▶ _DATA LISTING_:
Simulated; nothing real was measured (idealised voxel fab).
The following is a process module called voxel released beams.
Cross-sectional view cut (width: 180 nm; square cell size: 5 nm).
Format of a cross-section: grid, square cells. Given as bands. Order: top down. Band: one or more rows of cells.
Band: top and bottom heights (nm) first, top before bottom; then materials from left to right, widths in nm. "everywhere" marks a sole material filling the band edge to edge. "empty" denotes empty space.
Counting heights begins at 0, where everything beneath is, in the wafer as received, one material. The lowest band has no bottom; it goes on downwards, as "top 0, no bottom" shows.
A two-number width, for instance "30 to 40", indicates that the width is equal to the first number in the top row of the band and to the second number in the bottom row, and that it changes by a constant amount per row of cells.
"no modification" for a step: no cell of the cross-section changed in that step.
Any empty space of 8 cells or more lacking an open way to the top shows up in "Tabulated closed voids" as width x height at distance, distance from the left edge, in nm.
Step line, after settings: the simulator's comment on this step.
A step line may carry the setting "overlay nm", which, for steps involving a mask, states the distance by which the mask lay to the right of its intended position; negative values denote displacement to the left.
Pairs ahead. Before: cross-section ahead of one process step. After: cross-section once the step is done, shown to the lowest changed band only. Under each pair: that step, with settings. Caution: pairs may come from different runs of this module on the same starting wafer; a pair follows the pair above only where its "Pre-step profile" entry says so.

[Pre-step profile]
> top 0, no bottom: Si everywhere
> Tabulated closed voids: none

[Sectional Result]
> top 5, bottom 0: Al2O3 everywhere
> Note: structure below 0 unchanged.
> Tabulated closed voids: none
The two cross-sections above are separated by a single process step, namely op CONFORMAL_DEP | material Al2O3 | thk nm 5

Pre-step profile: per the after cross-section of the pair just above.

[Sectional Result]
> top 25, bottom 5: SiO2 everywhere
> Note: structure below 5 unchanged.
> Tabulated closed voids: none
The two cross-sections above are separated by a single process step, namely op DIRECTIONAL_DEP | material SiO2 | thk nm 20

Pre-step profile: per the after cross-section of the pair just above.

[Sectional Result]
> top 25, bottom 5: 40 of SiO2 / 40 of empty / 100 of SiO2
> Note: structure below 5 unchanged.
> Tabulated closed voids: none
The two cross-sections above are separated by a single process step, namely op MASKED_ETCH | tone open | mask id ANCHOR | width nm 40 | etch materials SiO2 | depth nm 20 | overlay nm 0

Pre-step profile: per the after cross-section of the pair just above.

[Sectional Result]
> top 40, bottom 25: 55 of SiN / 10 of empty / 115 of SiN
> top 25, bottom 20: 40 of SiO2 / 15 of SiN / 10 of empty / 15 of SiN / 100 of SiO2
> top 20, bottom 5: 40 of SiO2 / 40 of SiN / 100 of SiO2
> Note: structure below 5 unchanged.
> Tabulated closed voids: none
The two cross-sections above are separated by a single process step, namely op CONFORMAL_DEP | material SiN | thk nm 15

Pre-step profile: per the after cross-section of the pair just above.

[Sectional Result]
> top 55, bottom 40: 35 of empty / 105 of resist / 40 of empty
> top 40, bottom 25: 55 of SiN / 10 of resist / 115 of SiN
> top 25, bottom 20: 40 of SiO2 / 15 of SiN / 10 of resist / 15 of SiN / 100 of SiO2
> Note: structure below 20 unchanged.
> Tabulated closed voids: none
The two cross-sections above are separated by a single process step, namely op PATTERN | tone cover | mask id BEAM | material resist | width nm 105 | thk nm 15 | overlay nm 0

▶ _WORK REQUEST_: Lines wanted from the listing above: the line with "Band: top and" up to and including the line with "A step line". Please write them out exactly, adding nothing else.

▶ _EXPECTED ANSWER_:
Band: top and bottom heights (nm) first, top before bottom; then materials from left to right, widths in nm. "everywhere" marks a sole material filling the band edge to edge. "empty" denotes empty space.
Counting heights begins at 0, where everything beneath is, in the wafer as received, one material. The lowest band has no bottom; it goes on downwards, as "top 0, no bottom" shows.
A two-number width, for instance "30 to 40", indicates that the width is equal to the first number in the top row of the band and to the second number in the bottom row, and that it changes by a constant amount per row of cells.
"no modification" for a step: no cell of the cross-section changed in that step.
Any empty space of 8 cells or more lacking an open way to the top shows up in "Tabulated closed voids" as width x height at distance, distance from the left edge, in nm.
Step line, after settings: the simulator's comment on this step.
A step line may carry the setting "overlay nm", which, for steps involving a mask, states the distance by which the mask lay to the right of its intended position; negative values denote displacement to the left.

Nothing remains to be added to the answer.